**MATERIAL PROVIDED:**
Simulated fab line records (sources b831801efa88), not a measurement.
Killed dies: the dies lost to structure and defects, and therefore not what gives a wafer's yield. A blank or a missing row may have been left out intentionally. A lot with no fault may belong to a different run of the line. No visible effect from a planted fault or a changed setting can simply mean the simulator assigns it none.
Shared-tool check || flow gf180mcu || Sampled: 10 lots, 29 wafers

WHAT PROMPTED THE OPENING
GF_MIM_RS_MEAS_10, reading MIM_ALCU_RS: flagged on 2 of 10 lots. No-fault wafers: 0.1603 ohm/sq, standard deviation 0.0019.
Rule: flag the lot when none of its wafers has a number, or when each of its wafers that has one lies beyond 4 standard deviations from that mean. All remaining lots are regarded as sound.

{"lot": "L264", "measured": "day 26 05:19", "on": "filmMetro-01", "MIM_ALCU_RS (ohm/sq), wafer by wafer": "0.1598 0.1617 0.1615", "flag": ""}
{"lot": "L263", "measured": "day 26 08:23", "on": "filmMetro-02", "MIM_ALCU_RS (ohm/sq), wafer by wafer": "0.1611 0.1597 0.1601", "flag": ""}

**WORK INSTRUCTION:**
Output all of the data again, exactly.

**TASK OUTPUT:**
Simulated fab line records (sources b831801efa88), not a measurement.
Killed dies: the dies lost to structure and defects, and therefore not what gives a wafer's yield. A blank or a missing row may have been left out intentionally. A lot with no fault may belong to a different run of the line. No visible effect from a planted fault or a changed setting can simply mean the simulator assigns it none.
Shared-tool check || flow gf180mcu || Sampled: 10 lots, 29 wafers

WHAT PROMPTED THE OPENING
GF_MIM_RS_MEAS_10, reading MIM_ALCU_RS: flagged on 2 of 10 lots. No-fault wafers: 0.1603 ohm/sq, standard deviation 0.0019.
Rule: flag the lot when none of its wafers has a number, or when each of its wafers that has one lies beyond 4 standard deviations from that mean. All remaining lots are regarded as sound.

{"lot": "L264", "measured": "day 26 05:19", "on": "filmMetro-01", "MIM_ALCU_RS (ohm/sq), wafer by wafer": "0.1598 0.1617 0.1615", "flag": ""}
{"lot": "L263", "measured": "day 26 08:23", "on": "filmMetro-02", "MIM_ALCU_RS (ohm/sq), wafer by wafer": "0.1611 0.1597 0.1601", "flag": ""}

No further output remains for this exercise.